### WORK ITEM
From the entries below, retype only the lines from the one with "a regular array of holes" through the one with "How many px", exactly as written.

Content starts

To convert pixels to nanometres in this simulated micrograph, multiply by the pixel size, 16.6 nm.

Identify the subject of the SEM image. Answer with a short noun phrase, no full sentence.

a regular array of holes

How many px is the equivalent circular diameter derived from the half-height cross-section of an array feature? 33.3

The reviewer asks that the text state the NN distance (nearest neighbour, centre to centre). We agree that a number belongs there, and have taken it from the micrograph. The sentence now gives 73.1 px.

Content ends

### WRITTEN RESPONSE
a regular array of holes

How many px is the equivalent circular diameter derived from the half-height cross-section of an array feature? 33.3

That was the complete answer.